• Records provided:
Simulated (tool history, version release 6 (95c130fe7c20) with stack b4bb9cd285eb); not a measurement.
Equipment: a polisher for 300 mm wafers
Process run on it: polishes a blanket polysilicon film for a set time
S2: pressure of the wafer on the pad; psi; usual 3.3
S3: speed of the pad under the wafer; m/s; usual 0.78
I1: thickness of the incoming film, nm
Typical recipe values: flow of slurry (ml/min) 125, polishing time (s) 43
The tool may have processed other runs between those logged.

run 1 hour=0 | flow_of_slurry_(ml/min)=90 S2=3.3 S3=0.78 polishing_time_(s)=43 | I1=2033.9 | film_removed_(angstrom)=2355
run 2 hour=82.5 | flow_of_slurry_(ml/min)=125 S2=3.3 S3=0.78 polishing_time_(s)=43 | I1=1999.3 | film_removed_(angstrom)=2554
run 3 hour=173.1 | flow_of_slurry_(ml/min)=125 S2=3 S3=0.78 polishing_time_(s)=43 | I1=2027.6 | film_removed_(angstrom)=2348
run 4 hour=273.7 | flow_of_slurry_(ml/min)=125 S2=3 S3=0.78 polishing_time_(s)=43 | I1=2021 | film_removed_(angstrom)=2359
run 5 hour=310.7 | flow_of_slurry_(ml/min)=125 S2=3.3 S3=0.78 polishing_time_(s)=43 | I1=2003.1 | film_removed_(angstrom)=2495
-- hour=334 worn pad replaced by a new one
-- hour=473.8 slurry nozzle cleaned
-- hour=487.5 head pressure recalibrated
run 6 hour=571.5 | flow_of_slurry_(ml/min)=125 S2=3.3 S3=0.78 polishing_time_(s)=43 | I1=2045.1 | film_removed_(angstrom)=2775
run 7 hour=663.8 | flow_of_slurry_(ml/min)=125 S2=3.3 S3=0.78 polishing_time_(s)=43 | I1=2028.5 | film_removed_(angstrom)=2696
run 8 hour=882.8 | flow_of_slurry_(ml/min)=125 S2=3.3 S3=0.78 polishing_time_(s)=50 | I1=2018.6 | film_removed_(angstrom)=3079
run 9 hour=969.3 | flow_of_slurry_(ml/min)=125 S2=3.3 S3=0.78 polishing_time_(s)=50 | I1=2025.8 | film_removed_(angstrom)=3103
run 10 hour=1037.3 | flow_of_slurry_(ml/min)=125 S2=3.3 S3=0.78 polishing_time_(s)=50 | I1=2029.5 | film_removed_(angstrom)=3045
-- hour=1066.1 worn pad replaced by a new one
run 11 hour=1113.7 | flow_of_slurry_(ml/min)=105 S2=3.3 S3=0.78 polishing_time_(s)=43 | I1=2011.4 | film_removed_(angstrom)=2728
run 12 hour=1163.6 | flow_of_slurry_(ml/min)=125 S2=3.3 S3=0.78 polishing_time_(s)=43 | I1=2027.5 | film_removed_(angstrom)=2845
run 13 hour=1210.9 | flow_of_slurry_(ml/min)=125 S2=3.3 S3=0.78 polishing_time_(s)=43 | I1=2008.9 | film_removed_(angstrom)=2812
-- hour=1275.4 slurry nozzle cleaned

• Activity: The response must consist solely of the lines from the top of the records through the line holding "Typical recipe values: flow", copied word for word.

• Exercise output:
Simulated (tool history, version release 6 (95c130fe7c20) with stack b4bb9cd285eb); not a measurement.
Equipment: a polisher for 300 mm wafers
Process run on it: polishes a blanket polysilicon film for a set time
S2: pressure of the wafer on the pad; psi; usual 3.3
S3: speed of the pad under the wafer; m/s; usual 0.78
I1: thickness of the incoming film, nm
Typical recipe values: flow of slurry (ml/min) 125, polishing time (s) 43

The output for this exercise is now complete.